— Required action —
Would you reproduce, without any alteration, the lines from the opening line of the entries through the line that has "S3: pressure at" in it?

*** Records shown ***

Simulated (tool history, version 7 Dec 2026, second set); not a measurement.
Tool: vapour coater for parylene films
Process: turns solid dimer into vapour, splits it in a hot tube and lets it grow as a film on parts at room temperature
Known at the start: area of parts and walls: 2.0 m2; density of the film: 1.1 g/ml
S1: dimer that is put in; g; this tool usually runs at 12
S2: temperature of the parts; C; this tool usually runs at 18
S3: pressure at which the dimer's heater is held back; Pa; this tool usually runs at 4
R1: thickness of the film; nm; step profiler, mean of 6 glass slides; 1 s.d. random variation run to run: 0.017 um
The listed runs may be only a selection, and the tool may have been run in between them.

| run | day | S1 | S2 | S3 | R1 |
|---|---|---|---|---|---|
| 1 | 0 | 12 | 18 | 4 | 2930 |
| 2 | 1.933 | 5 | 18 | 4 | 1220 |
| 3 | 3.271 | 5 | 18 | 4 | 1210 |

***

— Exercise result —
Simulated (tool history, version 7 Dec 2026, second set); not a measurement.
Tool: vapour coater for parylene films
Process: turns solid dimer into vapour, splits it in a hot tube and lets it grow as a film on parts at room temperature
Known at the start: area of parts and walls: 2.0 m2; density of the film: 1.1 g/ml
S1: dimer that is put in; g; this tool usually runs at 12
S2: temperature of the parts; C; this tool usually runs at 18
S3: pressure at which the dimer's heater is held back; Pa; this tool usually runs at 4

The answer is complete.